• Information shown:
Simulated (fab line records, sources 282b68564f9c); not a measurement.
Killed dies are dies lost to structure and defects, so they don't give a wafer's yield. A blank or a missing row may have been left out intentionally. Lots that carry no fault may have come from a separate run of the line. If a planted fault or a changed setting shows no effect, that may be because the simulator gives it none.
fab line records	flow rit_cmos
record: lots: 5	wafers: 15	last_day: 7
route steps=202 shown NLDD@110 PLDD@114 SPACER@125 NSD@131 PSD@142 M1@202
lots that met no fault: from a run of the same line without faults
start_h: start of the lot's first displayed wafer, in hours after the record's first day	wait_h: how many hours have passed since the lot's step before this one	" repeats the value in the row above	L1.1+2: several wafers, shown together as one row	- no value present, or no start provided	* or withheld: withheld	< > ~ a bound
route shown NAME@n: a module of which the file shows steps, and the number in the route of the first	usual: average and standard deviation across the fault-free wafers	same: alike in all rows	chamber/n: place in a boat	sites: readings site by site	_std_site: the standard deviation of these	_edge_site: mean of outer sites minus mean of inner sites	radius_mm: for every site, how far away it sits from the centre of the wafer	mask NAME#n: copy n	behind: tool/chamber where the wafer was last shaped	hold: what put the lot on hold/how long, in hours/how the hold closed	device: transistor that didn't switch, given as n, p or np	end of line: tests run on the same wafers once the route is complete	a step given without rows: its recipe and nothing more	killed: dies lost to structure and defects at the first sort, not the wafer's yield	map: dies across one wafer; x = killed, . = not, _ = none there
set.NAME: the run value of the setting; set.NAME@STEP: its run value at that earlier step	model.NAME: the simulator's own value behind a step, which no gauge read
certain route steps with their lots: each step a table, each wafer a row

• Requirement:
All of the data above should be output exactly.

• Task result:
Simulated (fab line records, sources 282b68564f9c); not a measurement.
Killed dies are dies lost to structure and defects, so they don't give a wafer's yield. A blank or a missing row may have been left out intentionally. Lots that carry no fault may have come from a separate run of the line. If a planted fault or a changed setting shows no effect, that may be because the simulator gives it none.
fab line records	flow rit_cmos
record: lots: 5	wafers: 15	last_day: 7
route steps=202 shown NLDD@110 PLDD@114 SPACER@125 NSD@131 PSD@142 M1@202
lots that met no fault: from a run of the same line without faults
start_h: start of the lot's first displayed wafer, in hours after the record's first day	wait_h: how many hours have passed since the lot's step before this one	" repeats the value in the row above	L1.1+2: several wafers, shown together as one row	- no value present, or no start provided	* or withheld: withheld	< > ~ a bound
route shown NAME@n: a module of which the file shows steps, and the number in the route of the first	usual: average and standard deviation across the fault-free wafers	same: alike in all rows	chamber/n: place in a boat	sites: readings site by site	_std_site: the standard deviation of these	_edge_site: mean of outer sites minus mean of inner sites	radius_mm: for every site, how far away it sits from the centre of the wafer	mask NAME#n: copy n	behind: tool/chamber where the wafer was last shaped	hold: what put the lot on hold/how long, in hours/how the hold closed	device: transistor that didn't switch, given as n, p or np	end of line: tests run on the same wafers once the route is complete	a step given without rows: its recipe and nothing more	killed: dies lost to structure and defects at the first sort, not the wafer's yield	map: dies across one wafer; x = killed, . = not, _ = none there
set.NAME: the run value of the setting; set.NAME@STEP: its run value at that earlier step	model.NAME: the simulator's own value behind a step, which no gauge read
certain route steps with their lots: each step a table, each wafer a row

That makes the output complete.